** ASSIGNED TASK **
Your answer must be the full set of entries, reproduced exactly.

### DATASET CONTENT ###

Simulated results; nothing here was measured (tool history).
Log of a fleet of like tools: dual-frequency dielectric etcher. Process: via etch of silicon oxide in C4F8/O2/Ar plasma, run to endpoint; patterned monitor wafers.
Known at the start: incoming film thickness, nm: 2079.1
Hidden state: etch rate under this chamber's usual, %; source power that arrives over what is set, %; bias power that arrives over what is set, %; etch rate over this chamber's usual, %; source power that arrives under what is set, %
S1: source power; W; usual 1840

###

** TASK RESULT **
Simulated results; nothing here was measured (tool history).
Log of a fleet of like tools: dual-frequency dielectric etcher. Process: via etch of silicon oxide in C4F8/O2/Ar plasma, run to endpoint; patterned monitor wafers.
Known at the start: incoming film thickness, nm: 2079.1
Hidden state: etch rate under this chamber's usual, %; source power that arrives over what is set, %; bias power that arrives over what is set, %; etch rate over this chamber's usual, %; source power that arrives under what is set, %
S1: source power; W; usual 1840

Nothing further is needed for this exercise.